MATERIAL SHOWN:
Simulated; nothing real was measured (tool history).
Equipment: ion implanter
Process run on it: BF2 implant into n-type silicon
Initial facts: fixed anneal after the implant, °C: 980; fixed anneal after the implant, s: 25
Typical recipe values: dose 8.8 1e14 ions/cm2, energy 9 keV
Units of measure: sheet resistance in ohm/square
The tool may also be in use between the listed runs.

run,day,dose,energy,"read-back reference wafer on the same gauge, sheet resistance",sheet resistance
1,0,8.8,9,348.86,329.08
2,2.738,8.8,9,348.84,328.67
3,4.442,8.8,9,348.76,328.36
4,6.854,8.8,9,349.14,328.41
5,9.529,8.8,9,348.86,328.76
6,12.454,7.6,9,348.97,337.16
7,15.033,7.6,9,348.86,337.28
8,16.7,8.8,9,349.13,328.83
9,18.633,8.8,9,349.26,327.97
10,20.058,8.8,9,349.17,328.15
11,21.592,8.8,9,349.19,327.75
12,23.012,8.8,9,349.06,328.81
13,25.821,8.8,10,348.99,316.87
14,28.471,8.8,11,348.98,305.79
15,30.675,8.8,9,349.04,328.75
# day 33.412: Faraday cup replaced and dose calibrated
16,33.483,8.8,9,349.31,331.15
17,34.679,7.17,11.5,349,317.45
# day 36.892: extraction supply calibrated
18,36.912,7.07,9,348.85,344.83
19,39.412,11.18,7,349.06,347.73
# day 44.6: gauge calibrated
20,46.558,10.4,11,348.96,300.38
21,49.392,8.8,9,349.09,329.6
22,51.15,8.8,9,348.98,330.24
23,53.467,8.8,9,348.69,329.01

WORK INSTRUCTION: All of the data above needs to be given again exactly.

TASK SOLUTION:
Simulated; nothing real was measured (tool history).
Equipment: ion implanter
Process run on it: BF2 implant into n-type silicon
Initial facts: fixed anneal after the implant, °C: 980; fixed anneal after the implant, s: 25
Typical recipe values: dose 8.8 1e14 ions/cm2, energy 9 keV
Units of measure: sheet resistance in ohm/square
The tool may also be in use between the listed runs.

run,day,dose,energy,"read-back reference wafer on the same gauge, sheet resistance",sheet resistance
1,0,8.8,9,348.86,329.08
2,2.738,8.8,9,348.84,328.67
3,4.442,8.8,9,348.76,328.36
4,6.854,8.8,9,349.14,328.41
5,9.529,8.8,9,348.86,328.76
6,12.454,7.6,9,348.97,337.16
7,15.033,7.6,9,348.86,337.28
8,16.7,8.8,9,349.13,328.83
9,18.633,8.8,9,349.26,327.97
10,20.058,8.8,9,349.17,328.15
11,21.592,8.8,9,349.19,327.75
12,23.012,8.8,9,349.06,328.81
13,25.821,8.8,10,348.99,316.87
14,28.471,8.8,11,348.98,305.79
15,30.675,8.8,9,349.04,328.75
# day 33.412: Faraday cup replaced and dose calibrated
16,33.483,8.8,9,349.31,331.15
17,34.679,7.17,11.5,349,317.45
# day 36.892: extraction supply calibrated
18,36.912,7.07,9,348.85,344.83
19,39.412,11.18,7,349.06,347.73
# day 44.6: gauge calibrated
20,46.558,10.4,11,348.96,300.38
21,49.392,8.8,9,349.09,329.6
22,51.15,8.8,9,348.98,330.24
23,53.467,8.8,9,348.69,329.01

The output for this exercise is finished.